▶ Assigned task
The answer is to be an exact copy of the lines below running from the line with "Process module name: voxel" down to the line with "For reference, the", both ends included, and nothing more.

☆ ☆ ☆

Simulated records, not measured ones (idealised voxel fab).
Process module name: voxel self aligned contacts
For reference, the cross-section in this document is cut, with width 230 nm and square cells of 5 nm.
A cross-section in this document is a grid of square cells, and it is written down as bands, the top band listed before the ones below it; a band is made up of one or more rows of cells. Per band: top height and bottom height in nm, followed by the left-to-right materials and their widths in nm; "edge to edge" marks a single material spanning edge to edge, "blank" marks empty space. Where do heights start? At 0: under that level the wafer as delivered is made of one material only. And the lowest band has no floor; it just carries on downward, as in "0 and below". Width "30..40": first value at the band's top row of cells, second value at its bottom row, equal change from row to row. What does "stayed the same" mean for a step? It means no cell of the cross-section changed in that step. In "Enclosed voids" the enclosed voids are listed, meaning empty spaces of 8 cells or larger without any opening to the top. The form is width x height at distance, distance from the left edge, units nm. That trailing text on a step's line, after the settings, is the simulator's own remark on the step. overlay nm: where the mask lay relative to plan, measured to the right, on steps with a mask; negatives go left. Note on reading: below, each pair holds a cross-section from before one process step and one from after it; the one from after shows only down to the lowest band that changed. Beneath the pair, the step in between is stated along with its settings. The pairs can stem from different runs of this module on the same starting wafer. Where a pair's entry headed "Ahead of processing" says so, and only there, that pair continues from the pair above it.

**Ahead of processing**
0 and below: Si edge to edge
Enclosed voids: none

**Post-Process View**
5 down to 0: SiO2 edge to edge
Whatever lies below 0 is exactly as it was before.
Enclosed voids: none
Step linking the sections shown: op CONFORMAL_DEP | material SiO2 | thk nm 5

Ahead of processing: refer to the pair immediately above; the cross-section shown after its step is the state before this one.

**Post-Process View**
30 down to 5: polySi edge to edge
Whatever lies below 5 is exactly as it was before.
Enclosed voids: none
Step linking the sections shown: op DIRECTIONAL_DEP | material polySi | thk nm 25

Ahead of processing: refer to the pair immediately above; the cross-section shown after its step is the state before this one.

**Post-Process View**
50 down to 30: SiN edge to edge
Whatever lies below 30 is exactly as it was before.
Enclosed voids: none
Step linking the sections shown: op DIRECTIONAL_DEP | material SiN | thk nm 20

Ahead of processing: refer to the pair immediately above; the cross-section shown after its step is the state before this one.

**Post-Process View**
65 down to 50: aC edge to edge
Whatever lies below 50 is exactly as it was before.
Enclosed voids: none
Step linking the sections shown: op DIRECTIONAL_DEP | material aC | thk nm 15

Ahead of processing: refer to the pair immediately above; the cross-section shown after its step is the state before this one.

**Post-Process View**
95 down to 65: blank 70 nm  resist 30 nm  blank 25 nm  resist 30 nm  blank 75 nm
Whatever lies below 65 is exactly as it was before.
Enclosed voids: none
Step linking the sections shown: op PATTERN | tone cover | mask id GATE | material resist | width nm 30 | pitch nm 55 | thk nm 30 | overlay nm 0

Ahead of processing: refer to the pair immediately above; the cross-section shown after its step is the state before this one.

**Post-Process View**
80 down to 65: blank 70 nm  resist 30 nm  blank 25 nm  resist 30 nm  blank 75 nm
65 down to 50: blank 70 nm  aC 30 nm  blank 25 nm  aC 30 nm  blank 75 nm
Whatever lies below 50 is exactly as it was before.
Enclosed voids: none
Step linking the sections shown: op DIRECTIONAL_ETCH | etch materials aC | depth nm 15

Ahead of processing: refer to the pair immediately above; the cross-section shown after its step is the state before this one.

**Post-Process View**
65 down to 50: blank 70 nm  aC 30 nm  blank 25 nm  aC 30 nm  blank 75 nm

☆ ☆ ☆

▶ Exercise answer
Process module name: voxel self aligned contacts
For reference, the cross-section in this document is cut, with width 230 nm and square cells of 5 nm.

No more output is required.